Given data:
+---+
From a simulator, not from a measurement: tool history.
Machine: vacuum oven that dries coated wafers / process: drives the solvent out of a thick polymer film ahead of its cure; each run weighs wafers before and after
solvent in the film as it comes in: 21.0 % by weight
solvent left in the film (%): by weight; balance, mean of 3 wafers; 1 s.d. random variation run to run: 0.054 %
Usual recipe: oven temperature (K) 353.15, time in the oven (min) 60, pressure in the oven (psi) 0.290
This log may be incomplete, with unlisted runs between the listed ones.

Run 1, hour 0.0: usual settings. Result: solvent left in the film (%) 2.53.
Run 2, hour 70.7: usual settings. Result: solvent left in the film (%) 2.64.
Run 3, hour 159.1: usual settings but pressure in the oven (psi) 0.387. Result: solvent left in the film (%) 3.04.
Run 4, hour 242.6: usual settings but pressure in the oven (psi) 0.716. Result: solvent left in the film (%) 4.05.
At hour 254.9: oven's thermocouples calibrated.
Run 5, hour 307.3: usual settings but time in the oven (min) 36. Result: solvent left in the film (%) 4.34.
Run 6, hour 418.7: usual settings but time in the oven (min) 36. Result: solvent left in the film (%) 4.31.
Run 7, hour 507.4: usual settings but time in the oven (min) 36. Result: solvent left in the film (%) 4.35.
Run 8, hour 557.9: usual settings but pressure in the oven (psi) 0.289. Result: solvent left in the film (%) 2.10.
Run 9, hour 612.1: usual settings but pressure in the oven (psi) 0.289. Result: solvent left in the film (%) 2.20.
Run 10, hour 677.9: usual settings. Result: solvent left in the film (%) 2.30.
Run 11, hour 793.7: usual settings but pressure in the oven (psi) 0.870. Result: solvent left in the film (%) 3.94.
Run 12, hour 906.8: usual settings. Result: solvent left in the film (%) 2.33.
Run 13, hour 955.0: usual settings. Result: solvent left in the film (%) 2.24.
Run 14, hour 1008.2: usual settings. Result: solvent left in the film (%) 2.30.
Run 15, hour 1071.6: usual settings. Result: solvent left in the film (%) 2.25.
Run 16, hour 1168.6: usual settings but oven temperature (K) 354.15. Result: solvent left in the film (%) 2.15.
+---+

Work order: Could you reproduce, exactly, every line above from the line with "Run 1, hour" to the line with "Run 5, hour", and no other line? Both ends count.

Written solution:
Run 1, hour 0.0: usual settings. Result: solvent left in the film (%) 2.53.
Run 2, hour 70.7: usual settings. Result: solvent left in the film (%) 2.64.
Run 3, hour 159.1: usual settings but pressure in the oven (psi) 0.387. Result: solvent left in the film (%) 3.04.
Run 4, hour 242.6: usual settings but pressure in the oven (psi) 0.716. Result: solvent left in the film (%) 4.05.
At hour 254.9: oven's thermocouples calibrated.
Run 5, hour 307.3: usual settings but time in the oven (min) 36. Result: solvent left in the film (%) 4.34.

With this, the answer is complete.